TASK ITEM
Your answer must be an exact copy of all the entries.

LISTED RECORDS
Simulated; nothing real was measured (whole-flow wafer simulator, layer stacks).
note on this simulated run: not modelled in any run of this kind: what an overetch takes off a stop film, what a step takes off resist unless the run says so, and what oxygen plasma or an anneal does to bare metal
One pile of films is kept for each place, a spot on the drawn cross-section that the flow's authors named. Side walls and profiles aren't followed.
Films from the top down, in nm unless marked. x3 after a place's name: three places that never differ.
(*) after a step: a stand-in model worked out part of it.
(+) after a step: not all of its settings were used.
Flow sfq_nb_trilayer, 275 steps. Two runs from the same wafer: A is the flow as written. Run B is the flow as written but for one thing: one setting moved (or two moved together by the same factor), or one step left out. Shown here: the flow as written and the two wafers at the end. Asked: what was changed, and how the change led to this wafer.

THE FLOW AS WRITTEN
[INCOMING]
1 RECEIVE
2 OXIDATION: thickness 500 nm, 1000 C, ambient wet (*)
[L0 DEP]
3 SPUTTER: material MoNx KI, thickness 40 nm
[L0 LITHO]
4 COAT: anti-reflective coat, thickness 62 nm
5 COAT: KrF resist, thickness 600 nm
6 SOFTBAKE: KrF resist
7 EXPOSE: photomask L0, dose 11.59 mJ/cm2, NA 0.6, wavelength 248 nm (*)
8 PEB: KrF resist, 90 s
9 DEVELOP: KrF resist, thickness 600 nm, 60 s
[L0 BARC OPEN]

TASK RESPONSE
Simulated; nothing real was measured (whole-flow wafer simulator, layer stacks).
note on this simulated run: not modelled in any run of this kind: what an overetch takes off a stop film, what a step takes off resist unless the run says so, and what oxygen plasma or an anneal does to bare metal
One pile of films is kept for each place, a spot on the drawn cross-section that the flow's authors named. Side walls and profiles aren't followed.
Films from the top down, in nm unless marked. x3 after a place's name: three places that never differ.
(*) after a step: a stand-in model worked out part of it.
(+) after a step: not all of its settings were used.
Flow sfq_nb_trilayer, 275 steps. Two runs from the same wafer: A is the flow as written. Run B is the flow as written but for one thing: one setting moved (or two moved together by the same factor), or one step left out. Shown here: the flow as written and the two wafers at the end. Asked: what was changed, and how the change led to this wafer.

THE FLOW AS WRITTEN
[INCOMING]
1 RECEIVE
2 OXIDATION: thickness 500 nm, 1000 C, ambient wet (*)
[L0 DEP]
3 SPUTTER: material MoNx KI, thickness 40 nm
[L0 LITHO]
4 COAT: anti-reflective coat, thickness 62 nm
5 COAT: KrF resist, thickness 600 nm
6 SOFTBAKE: KrF resist
7 EXPOSE: photomask L0, dose 11.59 mJ/cm2, NA 0.6, wavelength 248 nm (*)
8 PEB: KrF resist, 90 s
9 DEVELOP: KrF resist, thickness 600 nm, 60 s
[L0 BARC OPEN]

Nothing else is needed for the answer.